SOURCE MATERIAL: Begin

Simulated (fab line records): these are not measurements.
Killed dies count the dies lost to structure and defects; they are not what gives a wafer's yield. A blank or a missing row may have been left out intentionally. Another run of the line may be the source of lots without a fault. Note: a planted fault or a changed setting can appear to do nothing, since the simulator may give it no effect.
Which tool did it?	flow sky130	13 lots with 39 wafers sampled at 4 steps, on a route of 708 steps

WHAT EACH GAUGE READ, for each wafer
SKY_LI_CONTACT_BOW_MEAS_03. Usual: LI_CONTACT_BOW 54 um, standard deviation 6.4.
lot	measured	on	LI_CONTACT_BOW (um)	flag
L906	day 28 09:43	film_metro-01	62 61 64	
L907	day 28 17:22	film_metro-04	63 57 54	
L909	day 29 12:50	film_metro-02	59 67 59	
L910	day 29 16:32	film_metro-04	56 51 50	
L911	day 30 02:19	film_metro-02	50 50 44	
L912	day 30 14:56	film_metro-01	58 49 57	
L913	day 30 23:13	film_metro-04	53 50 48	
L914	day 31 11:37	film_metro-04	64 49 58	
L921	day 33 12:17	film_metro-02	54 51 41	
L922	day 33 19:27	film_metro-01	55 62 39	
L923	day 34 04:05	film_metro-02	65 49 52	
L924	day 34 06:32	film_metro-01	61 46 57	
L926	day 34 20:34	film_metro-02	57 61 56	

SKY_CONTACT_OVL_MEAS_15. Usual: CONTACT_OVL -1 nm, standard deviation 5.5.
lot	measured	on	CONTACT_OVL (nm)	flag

SOURCE MATERIAL: End

- _ACTION ITEM_:
Copy range, inclusive: the line holding "Which tool did" to the line holding "SKY_CONTACT_OVL_MEAS_15. Usual: CONTACT_OVL". Reproduce exactly those lines of the records above and no others.

- _ANSWER SECTION_:
Which tool did it?	flow sky130	13 lots with 39 wafers sampled at 4 steps, on a route of 708 steps

WHAT EACH GAUGE READ, for each wafer
SKY_LI_CONTACT_BOW_MEAS_03. Usual: LI_CONTACT_BOW 54 um, standard deviation 6.4.
lot	measured	on	LI_CONTACT_BOW (um)	flag
L906	day 28 09:43	film_metro-01	62 61 64	
L907	day 28 17:22	film_metro-04	63 57 54	
L909	day 29 12:50	film_metro-02	59 67 59	
L910	day 29 16:32	film_metro-04	56 51 50	
L911	day 30 02:19	film_metro-02	50 50 44	
L912	day 30 14:56	film_metro-01	58 49 57	
L913	day 30 23:13	film_metro-04	53 50 48	
L914	day 31 11:37	film_metro-04	64 49 58	
L921	day 33 12:17	film_metro-02	54 51 41	
L922	day 33 19:27	film_metro-01	55 62 39	
L923	day 34 04:05	film_metro-02	65 49 52	
L924	day 34 06:32	film_metro-01	61 46 57	
L926	day 34 20:34	film_metro-02	57 61 56	

SKY_CONTACT_OVL_MEAS_15. Usual: CONTACT_OVL -1 nm, standard deviation 5.5.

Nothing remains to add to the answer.